• _TASK ITEM_
Set down the records that follow exactly, every line of them.

• _DATA RECORDS_
Segment Open

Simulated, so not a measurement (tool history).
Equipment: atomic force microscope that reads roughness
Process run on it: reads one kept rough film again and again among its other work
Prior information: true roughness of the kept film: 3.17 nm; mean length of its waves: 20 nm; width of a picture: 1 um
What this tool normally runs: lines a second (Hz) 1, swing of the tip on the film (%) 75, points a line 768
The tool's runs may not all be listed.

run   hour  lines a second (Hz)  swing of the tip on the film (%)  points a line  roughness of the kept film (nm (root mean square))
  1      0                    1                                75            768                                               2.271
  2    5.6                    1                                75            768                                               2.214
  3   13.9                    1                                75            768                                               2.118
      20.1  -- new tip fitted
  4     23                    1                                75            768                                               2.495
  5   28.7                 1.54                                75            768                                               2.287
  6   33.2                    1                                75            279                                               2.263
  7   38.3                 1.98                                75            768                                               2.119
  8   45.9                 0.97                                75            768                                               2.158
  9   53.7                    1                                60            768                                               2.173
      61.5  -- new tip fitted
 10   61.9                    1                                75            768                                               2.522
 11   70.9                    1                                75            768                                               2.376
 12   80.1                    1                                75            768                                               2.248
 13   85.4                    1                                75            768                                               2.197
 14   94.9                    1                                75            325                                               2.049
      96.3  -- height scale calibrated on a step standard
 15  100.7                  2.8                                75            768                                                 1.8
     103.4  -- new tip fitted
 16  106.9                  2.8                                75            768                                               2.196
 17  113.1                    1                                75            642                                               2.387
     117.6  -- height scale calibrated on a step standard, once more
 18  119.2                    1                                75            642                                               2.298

Segment Closed

• _RESPONSE AREA_
Simulated, so not a measurement (tool history).
Equipment: atomic force microscope that reads roughness
Process run on it: reads one kept rough film again and again among its other work
Prior information: true roughness of the kept film: 3.17 nm; mean length of its waves: 20 nm; width of a picture: 1 um
What this tool normally runs: lines a second (Hz) 1, swing of the tip on the film (%) 75, points a line 768
The tool's runs may not all be listed.

run   hour  lines a second (Hz)  swing of the tip on the film (%)  points a line  roughness of the kept film (nm (root mean square))
  1      0                    1                                75            768                                               2.271
  2    5.6                    1                                75            768                                               2.214
  3   13.9                    1                                75            768                                               2.118
      20.1  -- new tip fitted
  4     23                    1                                75            768                                               2.495
  5   28.7                 1.54                                75            768                                               2.287
  6   33.2                    1                                75            279                                               2.263
  7   38.3                 1.98                                75            768                                               2.119
  8   45.9                 0.97                                75            768                                               2.158
  9   53.7                    1                                60            768                                               2.173
      61.5  -- new tip fitted
 10   61.9                    1                                75            768                                               2.522
 11   70.9                    1                                75            768                                               2.376
 12   80.1                    1                                75            768                                               2.248
 13   85.4                    1                                75            768                                               2.197
 14   94.9                    1                                75            325                                               2.049
      96.3  -- height scale calibrated on a step standard
 15  100.7                  2.8                                75            768                                                 1.8
     103.4  -- new tip fitted
 16  106.9                  2.8                                75            768                                               2.196
 17  113.1                    1                                75            642                                               2.387
     117.6  -- height scale calibrated on a step standard, once more
 18  119.2                    1                                75            642                                               2.298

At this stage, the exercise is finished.